* _WORK REQUEST_
Copy out again, unchanged, the listing below from the line that has "-- day=11.038 height" through the line that has "run 22 day=11.975".

* _DATA_
● ● ● ● ● ● ●

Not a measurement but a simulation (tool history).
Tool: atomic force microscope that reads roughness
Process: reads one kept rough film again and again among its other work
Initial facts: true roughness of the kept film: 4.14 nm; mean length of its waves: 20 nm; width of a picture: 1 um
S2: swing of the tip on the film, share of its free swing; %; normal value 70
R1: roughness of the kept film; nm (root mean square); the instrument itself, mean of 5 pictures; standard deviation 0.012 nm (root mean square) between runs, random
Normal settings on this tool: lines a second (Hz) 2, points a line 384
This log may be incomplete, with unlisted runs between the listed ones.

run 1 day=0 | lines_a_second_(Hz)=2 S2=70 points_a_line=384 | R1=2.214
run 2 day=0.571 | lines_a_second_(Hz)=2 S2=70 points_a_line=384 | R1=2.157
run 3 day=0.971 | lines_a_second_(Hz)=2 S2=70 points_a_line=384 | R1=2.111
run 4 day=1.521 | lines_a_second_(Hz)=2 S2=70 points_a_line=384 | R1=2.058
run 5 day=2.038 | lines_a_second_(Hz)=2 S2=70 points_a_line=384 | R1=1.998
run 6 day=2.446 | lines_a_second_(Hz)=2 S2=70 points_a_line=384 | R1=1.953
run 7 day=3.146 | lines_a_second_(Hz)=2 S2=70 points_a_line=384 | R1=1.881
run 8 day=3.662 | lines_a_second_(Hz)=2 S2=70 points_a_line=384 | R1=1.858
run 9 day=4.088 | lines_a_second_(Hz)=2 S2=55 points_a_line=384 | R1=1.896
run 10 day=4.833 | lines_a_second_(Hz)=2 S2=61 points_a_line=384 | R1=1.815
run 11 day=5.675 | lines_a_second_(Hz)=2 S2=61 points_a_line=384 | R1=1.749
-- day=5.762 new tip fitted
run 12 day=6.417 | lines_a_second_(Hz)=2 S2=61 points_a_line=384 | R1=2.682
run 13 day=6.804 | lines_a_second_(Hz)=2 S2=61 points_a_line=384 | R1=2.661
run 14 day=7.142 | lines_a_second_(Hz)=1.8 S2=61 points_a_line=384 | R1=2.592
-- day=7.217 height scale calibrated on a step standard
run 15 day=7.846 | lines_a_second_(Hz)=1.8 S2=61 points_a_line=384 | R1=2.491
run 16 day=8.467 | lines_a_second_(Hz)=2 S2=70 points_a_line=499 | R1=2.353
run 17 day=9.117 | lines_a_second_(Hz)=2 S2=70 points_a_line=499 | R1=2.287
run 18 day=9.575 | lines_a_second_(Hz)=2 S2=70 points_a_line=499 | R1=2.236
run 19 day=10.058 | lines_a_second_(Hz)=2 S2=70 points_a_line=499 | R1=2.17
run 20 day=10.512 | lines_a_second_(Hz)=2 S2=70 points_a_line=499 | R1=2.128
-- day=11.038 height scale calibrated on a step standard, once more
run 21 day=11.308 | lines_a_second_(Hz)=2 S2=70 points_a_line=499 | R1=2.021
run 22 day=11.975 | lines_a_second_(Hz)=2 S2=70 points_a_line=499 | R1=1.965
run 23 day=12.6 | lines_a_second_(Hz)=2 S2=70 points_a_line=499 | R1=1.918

● ● ● ● ● ● ●

* _WRITTEN SOLUTION_
-- day=11.038 height scale calibrated on a step standard, once more
run 21 day=11.308 | lines_a_second_(Hz)=2 S2=70 points_a_line=499 | R1=2.021
run 22 day=11.975 | lines_a_second_(Hz)=2 S2=70 points_a_line=499 | R1=1.965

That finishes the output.